Print the first line of the material below and each line after it, exactly as written, ending with the line that contains "Fill in the blank.".

==================================================
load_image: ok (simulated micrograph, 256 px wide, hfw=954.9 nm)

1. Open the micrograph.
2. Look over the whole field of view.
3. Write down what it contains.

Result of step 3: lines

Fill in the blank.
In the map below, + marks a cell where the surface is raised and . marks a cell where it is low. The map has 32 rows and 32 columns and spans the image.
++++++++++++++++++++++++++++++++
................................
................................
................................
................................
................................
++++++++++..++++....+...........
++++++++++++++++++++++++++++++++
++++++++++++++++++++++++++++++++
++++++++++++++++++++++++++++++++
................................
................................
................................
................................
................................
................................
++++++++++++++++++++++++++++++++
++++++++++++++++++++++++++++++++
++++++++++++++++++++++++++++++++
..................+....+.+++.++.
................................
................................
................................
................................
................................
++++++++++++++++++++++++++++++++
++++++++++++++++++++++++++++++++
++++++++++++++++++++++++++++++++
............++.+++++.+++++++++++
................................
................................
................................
==================================================

** Exercise answer **
load_image: ok (simulated micrograph, 256 px wide, hfw=954.9 nm)

1. Open the micrograph.
2. Look over the whole field of view.
3. Write down what it contains.

Result of step 3: lines

Fill in the blank.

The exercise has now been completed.